Exercise ▸ An exact transcript of all the records is the expected answer.

== Segment start ==
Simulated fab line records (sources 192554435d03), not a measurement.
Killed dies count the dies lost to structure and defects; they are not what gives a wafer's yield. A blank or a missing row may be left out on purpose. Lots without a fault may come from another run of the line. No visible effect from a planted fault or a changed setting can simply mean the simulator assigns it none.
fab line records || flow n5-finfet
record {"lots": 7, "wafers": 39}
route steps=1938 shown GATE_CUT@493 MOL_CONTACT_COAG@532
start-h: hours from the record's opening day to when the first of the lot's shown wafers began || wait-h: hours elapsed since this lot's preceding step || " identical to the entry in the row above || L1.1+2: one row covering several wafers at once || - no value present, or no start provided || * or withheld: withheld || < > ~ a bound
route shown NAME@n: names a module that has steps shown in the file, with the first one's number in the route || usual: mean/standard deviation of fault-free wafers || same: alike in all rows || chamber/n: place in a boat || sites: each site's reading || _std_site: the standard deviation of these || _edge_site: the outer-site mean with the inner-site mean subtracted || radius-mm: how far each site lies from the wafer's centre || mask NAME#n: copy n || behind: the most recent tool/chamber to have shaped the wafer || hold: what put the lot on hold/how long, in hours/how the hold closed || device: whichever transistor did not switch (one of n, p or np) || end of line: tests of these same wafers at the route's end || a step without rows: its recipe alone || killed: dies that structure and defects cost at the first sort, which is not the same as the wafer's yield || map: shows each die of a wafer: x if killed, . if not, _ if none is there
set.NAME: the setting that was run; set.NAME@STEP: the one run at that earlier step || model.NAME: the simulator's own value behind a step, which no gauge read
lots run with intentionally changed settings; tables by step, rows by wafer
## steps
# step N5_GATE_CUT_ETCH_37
== Segment end ==

Answer box ▸
Simulated fab line records (sources 192554435d03), not a measurement.
Killed dies count the dies lost to structure and defects; they are not what gives a wafer's yield. A blank or a missing row may be left out on purpose. Lots without a fault may come from another run of the line. No visible effect from a planted fault or a changed setting can simply mean the simulator assigns it none.
fab line records || flow n5-finfet
record {"lots": 7, "wafers": 39}
route steps=1938 shown GATE_CUT@493 MOL_CONTACT_COAG@532
start-h: hours from the record's opening day to when the first of the lot's shown wafers began || wait-h: hours elapsed since this lot's preceding step || " identical to the entry in the row above || L1.1+2: one row covering several wafers at once || - no value present, or no start provided || * or withheld: withheld || < > ~ a bound
route shown NAME@n: names a module that has steps shown in the file, with the first one's number in the route || usual: mean/standard deviation of fault-free wafers || same: alike in all rows || chamber/n: place in a boat || sites: each site's reading || _std_site: the standard deviation of these || _edge_site: the outer-site mean with the inner-site mean subtracted || radius-mm: how far each site lies from the wafer's centre || mask NAME#n: copy n || behind: the most recent tool/chamber to have shaped the wafer || hold: what put the lot on hold/how long, in hours/how the hold closed || device: whichever transistor did not switch (one of n, p or np) || end of line: tests of these same wafers at the route's end || a step without rows: its recipe alone || killed: dies that structure and defects cost at the first sort, which is not the same as the wafer's yield || map: shows each die of a wafer: x if killed, . if not, _ if none is there
set.NAME: the setting that was run; set.NAME@STEP: the one run at that earlier step || model.NAME: the simulator's own value behind a step, which no gauge read
lots run with intentionally changed settings; tables by step, rows by wafer
## steps
# step N5_GATE_CUT_ETCH_37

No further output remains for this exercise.